*** Opening of Supplied data ***

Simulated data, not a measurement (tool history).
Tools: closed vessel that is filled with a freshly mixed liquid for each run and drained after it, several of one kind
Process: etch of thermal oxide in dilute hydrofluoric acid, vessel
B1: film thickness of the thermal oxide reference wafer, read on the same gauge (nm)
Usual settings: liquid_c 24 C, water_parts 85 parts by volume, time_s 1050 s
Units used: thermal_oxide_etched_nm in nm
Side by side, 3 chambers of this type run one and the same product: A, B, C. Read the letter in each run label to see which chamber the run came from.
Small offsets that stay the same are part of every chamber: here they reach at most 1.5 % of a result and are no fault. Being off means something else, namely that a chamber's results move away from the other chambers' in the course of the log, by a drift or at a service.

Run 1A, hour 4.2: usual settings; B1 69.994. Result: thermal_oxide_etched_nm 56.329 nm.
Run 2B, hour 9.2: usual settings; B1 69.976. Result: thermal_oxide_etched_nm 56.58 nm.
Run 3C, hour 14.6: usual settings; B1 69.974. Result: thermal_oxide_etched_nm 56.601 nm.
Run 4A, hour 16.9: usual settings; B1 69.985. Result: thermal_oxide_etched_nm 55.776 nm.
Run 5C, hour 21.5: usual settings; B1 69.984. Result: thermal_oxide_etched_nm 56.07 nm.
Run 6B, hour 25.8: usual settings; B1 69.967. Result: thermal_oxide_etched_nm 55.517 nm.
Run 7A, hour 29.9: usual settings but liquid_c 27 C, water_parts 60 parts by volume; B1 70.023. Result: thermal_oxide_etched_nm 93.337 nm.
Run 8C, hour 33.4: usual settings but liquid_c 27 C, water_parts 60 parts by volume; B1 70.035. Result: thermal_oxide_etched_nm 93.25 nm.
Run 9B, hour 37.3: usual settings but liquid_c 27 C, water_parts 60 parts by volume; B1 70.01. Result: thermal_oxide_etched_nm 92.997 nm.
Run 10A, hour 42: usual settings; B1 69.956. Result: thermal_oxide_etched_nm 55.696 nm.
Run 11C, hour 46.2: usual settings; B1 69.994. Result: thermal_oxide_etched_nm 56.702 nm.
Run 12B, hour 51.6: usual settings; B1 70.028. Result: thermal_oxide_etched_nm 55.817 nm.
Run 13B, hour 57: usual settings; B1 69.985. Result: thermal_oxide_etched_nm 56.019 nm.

*** Close of Supplied data ***

Assignment >> Your reply should hold only the lines from the first line of the records through the one with "Run 3C, hour", reproduced word for word.

Your response >>
Simulated data, not a measurement (tool history).
Tools: closed vessel that is filled with a freshly mixed liquid for each run and drained after it, several of one kind
Process: etch of thermal oxide in dilute hydrofluoric acid, vessel
B1: film thickness of the thermal oxide reference wafer, read on the same gauge (nm)
Usual settings: liquid_c 24 C, water_parts 85 parts by volume, time_s 1050 s
Units used: thermal_oxide_etched_nm in nm
Side by side, 3 chambers of this type run one and the same product: A, B, C. Read the letter in each run label to see which chamber the run came from.
Small offsets that stay the same are part of every chamber: here they reach at most 1.5 % of a result and are no fault. Being off means something else, namely that a chamber's results move away from the other chambers' in the course of the log, by a drift or at a service.

Run 1A, hour 4.2: usual settings; B1 69.994. Result: thermal_oxide_etched_nm 56.329 nm.
Run 2B, hour 9.2: usual settings; B1 69.976. Result: thermal_oxide_etched_nm 56.58 nm.
Run 3C, hour 14.6: usual settings; B1 69.974. Result: thermal_oxide_etched_nm 56.601 nm.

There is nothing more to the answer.